Begin at the first line of the records below and, please, give each line again exactly until the line with "run 10 hour=1299.9" is included.

↓

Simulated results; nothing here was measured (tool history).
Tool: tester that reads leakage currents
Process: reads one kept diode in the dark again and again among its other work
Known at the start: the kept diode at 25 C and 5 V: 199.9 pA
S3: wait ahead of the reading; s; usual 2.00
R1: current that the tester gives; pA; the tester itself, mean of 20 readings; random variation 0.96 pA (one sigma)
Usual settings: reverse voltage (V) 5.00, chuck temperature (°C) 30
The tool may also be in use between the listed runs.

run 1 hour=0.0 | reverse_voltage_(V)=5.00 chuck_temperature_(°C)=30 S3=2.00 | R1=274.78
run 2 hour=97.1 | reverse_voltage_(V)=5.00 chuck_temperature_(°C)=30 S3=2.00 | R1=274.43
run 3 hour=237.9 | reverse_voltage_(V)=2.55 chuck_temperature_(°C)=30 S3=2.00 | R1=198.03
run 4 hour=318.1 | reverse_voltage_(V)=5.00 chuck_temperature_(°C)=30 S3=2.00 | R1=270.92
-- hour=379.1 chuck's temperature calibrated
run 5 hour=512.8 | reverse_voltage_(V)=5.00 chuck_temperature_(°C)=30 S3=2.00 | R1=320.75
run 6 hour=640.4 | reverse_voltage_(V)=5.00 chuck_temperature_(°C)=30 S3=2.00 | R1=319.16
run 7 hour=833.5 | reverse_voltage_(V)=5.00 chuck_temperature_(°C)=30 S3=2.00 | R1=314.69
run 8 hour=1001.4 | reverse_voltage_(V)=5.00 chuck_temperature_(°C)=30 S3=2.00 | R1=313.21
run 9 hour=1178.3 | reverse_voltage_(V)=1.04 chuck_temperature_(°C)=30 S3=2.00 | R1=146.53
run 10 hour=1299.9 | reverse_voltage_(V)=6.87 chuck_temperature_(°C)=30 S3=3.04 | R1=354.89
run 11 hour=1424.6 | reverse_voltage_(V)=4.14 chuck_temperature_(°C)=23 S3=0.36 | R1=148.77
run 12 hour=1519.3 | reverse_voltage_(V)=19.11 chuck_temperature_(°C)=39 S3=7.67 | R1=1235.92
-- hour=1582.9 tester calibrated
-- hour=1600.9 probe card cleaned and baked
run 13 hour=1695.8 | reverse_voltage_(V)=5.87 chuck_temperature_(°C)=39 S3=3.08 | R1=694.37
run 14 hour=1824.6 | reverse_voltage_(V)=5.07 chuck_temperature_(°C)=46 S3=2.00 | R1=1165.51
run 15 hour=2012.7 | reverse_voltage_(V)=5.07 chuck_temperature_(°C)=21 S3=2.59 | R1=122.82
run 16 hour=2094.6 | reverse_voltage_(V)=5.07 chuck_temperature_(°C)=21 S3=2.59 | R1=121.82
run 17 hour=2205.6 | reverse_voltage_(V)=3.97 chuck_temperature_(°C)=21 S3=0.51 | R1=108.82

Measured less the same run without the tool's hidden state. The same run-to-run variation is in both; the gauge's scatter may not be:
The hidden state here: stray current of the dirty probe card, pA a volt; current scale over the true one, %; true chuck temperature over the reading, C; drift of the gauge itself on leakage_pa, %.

↑

* **REPLY**
Simulated results; nothing here was measured (tool history).
Tool: tester that reads leakage currents
Process: reads one kept diode in the dark again and again among its other work
Known at the start: the kept diode at 25 C and 5 V: 199.9 pA
S3: wait ahead of the reading; s; usual 2.00
R1: current that the tester gives; pA; the tester itself, mean of 20 readings; random variation 0.96 pA (one sigma)
Usual settings: reverse voltage (V) 5.00, chuck temperature (°C) 30
The tool may also be in use between the listed runs.

run 1 hour=0.0 | reverse_voltage_(V)=5.00 chuck_temperature_(°C)=30 S3=2.00 | R1=274.78
run 2 hour=97.1 | reverse_voltage_(V)=5.00 chuck_temperature_(°C)=30 S3=2.00 | R1=274.43
run 3 hour=237.9 | reverse_voltage_(V)=2.55 chuck_temperature_(°C)=30 S3=2.00 | R1=198.03
run 4 hour=318.1 | reverse_voltage_(V)=5.00 chuck_temperature_(°C)=30 S3=2.00 | R1=270.92
-- hour=379.1 chuck's temperature calibrated
run 5 hour=512.8 | reverse_voltage_(V)=5.00 chuck_temperature_(°C)=30 S3=2.00 | R1=320.75
run 6 hour=640.4 | reverse_voltage_(V)=5.00 chuck_temperature_(°C)=30 S3=2.00 | R1=319.16
run 7 hour=833.5 | reverse_voltage_(V)=5.00 chuck_temperature_(°C)=30 S3=2.00 | R1=314.69
run 8 hour=1001.4 | reverse_voltage_(V)=5.00 chuck_temperature_(°C)=30 S3=2.00 | R1=313.21
run 9 hour=1178.3 | reverse_voltage_(V)=1.04 chuck_temperature_(°C)=30 S3=2.00 | R1=146.53
run 10 hour=1299.9 | reverse_voltage_(V)=6.87 chuck_temperature_(°C)=30 S3=3.04 | R1=354.89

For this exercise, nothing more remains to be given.